((
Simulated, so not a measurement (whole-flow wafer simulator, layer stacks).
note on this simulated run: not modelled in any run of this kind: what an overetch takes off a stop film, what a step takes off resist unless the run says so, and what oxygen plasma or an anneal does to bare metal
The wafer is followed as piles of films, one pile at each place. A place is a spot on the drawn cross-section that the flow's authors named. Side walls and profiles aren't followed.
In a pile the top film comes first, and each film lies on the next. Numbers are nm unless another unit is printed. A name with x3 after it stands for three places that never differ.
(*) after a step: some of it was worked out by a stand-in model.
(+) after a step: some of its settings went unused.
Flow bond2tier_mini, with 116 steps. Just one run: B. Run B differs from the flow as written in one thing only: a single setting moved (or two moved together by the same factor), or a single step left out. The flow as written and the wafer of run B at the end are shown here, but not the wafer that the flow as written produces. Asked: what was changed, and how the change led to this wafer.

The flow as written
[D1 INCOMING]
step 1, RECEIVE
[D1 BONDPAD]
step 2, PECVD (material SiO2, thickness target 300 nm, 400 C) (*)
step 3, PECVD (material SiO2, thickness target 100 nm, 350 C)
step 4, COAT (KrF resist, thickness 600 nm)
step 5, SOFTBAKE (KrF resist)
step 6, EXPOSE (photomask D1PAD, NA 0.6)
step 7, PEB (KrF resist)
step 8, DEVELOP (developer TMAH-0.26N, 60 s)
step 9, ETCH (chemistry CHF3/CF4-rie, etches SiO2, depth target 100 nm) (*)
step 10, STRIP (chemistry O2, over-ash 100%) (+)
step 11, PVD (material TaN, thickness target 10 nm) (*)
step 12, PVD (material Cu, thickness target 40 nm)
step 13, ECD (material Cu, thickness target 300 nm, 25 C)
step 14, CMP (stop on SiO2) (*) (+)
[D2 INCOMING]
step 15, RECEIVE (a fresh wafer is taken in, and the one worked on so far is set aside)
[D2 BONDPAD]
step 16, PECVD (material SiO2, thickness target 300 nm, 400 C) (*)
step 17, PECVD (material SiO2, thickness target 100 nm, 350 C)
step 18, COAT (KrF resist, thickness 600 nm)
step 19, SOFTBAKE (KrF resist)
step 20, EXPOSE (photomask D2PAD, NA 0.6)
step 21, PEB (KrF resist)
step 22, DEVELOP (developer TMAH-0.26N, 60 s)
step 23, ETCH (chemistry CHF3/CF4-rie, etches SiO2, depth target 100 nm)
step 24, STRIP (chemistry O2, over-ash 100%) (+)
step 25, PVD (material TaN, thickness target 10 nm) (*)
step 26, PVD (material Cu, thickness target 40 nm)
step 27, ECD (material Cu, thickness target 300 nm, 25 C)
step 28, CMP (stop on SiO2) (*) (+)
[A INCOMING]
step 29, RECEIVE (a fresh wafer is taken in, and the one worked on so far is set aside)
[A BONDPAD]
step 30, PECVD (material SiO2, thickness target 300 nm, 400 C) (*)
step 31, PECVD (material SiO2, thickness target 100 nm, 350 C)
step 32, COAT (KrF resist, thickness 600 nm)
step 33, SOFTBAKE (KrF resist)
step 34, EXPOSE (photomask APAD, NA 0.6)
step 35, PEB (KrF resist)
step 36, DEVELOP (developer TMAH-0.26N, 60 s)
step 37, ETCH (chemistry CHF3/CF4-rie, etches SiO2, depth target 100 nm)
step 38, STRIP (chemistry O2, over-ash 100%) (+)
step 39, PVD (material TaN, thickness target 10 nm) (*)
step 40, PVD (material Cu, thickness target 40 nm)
))

Exercise =
Could you please copy the lines of the listing above exactly, from its first line through the line bearing "(+) after a", and nothing more?

Exercise solution =
Simulated, so not a measurement (whole-flow wafer simulator, layer stacks).
note on this simulated run: not modelled in any run of this kind: what an overetch takes off a stop film, what a step takes off resist unless the run says so, and what oxygen plasma or an anneal does to bare metal
The wafer is followed as piles of films, one pile at each place. A place is a spot on the drawn cross-section that the flow's authors named. Side walls and profiles aren't followed.
In a pile the top film comes first, and each film lies on the next. Numbers are nm unless another unit is printed. A name with x3 after it stands for three places that never differ.
(*) after a step: some of it was worked out by a stand-in model.
(+) after a step: some of its settings went unused.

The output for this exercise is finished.